Work task »
Take the entries that follow and write each one out exactly.

Excerpted data »
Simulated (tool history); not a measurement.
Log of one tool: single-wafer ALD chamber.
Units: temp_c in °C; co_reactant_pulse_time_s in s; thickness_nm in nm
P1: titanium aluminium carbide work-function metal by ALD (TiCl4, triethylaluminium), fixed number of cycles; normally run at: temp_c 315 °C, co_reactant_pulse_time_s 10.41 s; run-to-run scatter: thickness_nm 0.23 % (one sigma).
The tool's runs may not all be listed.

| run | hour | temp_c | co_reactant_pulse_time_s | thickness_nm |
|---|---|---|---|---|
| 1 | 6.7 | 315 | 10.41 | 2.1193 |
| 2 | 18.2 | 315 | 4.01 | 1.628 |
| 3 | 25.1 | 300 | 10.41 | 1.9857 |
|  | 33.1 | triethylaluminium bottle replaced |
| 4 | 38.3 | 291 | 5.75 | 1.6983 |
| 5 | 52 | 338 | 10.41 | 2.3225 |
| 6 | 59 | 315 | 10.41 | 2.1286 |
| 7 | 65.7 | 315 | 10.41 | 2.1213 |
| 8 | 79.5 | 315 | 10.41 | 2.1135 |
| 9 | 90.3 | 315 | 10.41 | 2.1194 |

Exercise response »
Simulated (tool history); not a measurement.
Log of one tool: single-wafer ALD chamber.
Units: temp_c in °C; co_reactant_pulse_time_s in s; thickness_nm in nm
P1: titanium aluminium carbide work-function metal by ALD (TiCl4, triethylaluminium), fixed number of cycles; normally run at: temp_c 315 °C, co_reactant_pulse_time_s 10.41 s; run-to-run scatter: thickness_nm 0.23 % (one sigma).
The tool's runs may not all be listed.

| run | hour | temp_c | co_reactant_pulse_time_s | thickness_nm |
|---|---|---|---|---|
| 1 | 6.7 | 315 | 10.41 | 2.1193 |
| 2 | 18.2 | 315 | 4.01 | 1.628 |
| 3 | 25.1 | 300 | 10.41 | 1.9857 |
|  | 33.1 | triethylaluminium bottle replaced |
| 4 | 38.3 | 291 | 5.75 | 1.6983 |
| 5 | 52 | 338 | 10.41 | 2.3225 |
| 6 | 59 | 315 | 10.41 | 2.1286 |
| 7 | 65.7 | 315 | 10.41 | 2.1213 |
| 8 | 79.5 | 315 | 10.41 | 2.1135 |
| 9 | 90.3 | 315 | 10.41 | 2.1194 |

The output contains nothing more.